Material provided –
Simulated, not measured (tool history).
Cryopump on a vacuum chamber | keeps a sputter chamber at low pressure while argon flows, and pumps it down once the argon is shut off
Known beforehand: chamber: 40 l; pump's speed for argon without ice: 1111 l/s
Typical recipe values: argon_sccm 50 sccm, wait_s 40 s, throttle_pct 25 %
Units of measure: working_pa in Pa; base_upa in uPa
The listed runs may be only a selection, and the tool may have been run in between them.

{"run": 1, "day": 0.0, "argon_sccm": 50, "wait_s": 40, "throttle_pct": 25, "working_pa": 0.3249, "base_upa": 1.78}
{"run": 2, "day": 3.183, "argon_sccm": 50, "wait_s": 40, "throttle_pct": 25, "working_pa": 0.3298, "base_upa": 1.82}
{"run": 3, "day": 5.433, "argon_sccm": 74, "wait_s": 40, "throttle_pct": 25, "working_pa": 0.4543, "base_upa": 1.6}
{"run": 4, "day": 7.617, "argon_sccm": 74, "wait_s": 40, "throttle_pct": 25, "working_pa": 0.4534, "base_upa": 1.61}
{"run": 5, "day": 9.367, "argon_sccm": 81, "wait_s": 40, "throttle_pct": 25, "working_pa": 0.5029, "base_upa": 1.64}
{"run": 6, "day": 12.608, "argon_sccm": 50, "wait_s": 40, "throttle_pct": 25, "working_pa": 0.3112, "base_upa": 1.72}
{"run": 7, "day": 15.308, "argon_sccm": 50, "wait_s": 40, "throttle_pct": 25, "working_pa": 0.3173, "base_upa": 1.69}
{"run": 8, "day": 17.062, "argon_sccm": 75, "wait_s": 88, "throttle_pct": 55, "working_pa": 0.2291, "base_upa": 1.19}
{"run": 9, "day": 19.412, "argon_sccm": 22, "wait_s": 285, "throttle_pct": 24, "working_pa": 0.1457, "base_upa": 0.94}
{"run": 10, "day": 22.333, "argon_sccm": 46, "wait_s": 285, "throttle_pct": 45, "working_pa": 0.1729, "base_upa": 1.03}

Work request –
Transcribe the lines from the first line of the records through the line that contains "Known beforehand: chamber: 40", both included, and add nothing else.

Written answer –
Simulated, not measured (tool history).
Cryopump on a vacuum chamber | keeps a sputter chamber at low pressure while argon flows, and pumps it down once the argon is shut off
Known beforehand: chamber: 40 l; pump's speed for argon without ice: 1111 l/s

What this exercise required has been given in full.